--- Entries provided ---
########################################

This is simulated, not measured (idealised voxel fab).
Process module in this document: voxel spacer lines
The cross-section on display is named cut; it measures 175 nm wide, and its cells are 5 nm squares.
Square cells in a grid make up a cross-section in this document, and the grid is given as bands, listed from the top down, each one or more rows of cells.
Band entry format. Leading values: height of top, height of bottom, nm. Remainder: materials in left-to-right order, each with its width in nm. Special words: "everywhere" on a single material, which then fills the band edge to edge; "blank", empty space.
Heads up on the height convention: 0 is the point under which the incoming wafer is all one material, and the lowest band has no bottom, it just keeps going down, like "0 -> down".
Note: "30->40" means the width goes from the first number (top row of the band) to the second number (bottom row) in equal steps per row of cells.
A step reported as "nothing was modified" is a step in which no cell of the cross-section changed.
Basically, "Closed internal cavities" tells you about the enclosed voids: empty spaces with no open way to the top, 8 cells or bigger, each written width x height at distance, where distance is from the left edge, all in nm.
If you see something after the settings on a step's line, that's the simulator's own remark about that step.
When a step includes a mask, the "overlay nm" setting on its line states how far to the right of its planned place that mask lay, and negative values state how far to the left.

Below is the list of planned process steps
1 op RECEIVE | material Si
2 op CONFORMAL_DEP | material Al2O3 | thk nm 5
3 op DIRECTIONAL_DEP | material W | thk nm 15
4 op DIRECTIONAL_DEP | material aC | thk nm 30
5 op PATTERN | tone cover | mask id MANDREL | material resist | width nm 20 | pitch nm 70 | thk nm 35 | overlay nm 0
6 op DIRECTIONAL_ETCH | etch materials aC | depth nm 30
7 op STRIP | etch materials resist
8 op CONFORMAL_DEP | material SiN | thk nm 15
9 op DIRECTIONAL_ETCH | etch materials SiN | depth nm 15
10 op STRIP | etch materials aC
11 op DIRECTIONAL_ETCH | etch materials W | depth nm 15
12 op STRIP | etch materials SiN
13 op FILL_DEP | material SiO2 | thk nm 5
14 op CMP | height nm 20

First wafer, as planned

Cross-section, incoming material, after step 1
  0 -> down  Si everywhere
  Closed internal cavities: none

########################################

--- Required action ---
When the line containing "The cross-section on" is reached, include it and stop. Until then, output each line of the entries exactly as given, starting from the first.

--- Answer area ---
This is simulated, not measured (idealised voxel fab).
Process module in this document: voxel spacer lines
The cross-section on display is named cut; it measures 175 nm wide, and its cells are 5 nm squares.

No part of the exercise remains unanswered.